## Entries supplied
[Start of section]
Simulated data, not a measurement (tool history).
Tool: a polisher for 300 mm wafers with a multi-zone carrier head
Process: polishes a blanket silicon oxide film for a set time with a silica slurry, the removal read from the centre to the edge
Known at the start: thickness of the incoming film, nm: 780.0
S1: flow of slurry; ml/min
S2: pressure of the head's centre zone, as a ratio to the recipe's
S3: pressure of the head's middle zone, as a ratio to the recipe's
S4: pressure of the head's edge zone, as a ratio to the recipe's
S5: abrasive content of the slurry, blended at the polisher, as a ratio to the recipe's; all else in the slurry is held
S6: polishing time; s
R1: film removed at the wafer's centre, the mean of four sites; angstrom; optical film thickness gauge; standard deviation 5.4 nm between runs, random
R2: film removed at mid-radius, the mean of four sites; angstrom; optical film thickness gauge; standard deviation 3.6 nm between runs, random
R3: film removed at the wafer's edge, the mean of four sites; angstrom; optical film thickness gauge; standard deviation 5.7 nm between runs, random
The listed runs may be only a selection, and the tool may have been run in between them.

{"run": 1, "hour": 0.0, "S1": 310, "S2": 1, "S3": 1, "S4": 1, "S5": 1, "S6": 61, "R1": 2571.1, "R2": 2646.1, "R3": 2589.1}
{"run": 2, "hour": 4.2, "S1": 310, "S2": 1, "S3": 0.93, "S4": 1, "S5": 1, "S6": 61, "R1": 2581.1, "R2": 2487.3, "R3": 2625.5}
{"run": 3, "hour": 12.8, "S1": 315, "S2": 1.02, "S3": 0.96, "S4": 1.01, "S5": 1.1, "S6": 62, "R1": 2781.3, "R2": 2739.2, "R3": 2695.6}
[End of section]

Print the material word for word, with nothing left out.

## Task output
Simulated data, not a measurement (tool history).
Tool: a polisher for 300 mm wafers with a multi-zone carrier head
Process: polishes a blanket silicon oxide film for a set time with a silica slurry, the removal read from the centre to the edge
Known at the start: thickness of the incoming film, nm: 780.0
S1: flow of slurry; ml/min
S2: pressure of the head's centre zone, as a ratio to the recipe's
S3: pressure of the head's middle zone, as a ratio to the recipe's
S4: pressure of the head's edge zone, as a ratio to the recipe's
S5: abrasive content of the slurry, blended at the polisher, as a ratio to the recipe's; all else in the slurry is held
S6: polishing time; s
R1: film removed at the wafer's centre, the mean of four sites; angstrom; optical film thickness gauge; standard deviation 5.4 nm between runs, random
R2: film removed at mid-radius, the mean of four sites; angstrom; optical film thickness gauge; standard deviation 3.6 nm between runs, random
R3: film removed at the wafer's edge, the mean of four sites; angstrom; optical film thickness gauge; standard deviation 5.7 nm between runs, random
The listed runs may be only a selection, and the tool may have been run in between them.

{"run": 1, "hour": 0.0, "S1": 310, "S2": 1, "S3": 1, "S4": 1, "S5": 1, "S6": 61, "R1": 2571.1, "R2": 2646.1, "R3": 2589.1}
{"run": 2, "hour": 4.2, "S1": 310, "S2": 1, "S3": 0.93, "S4": 1, "S5": 1, "S6": 61, "R1": 2581.1, "R2": 2487.3, "R3": 2625.5}
{"run": 3, "hour": 12.8, "S1": 315, "S2": 1.02, "S3": 0.96, "S4": 1.01, "S5": 1.1, "S6": 62, "R1": 2781.3, "R2": 2739.2, "R3": 2695.6}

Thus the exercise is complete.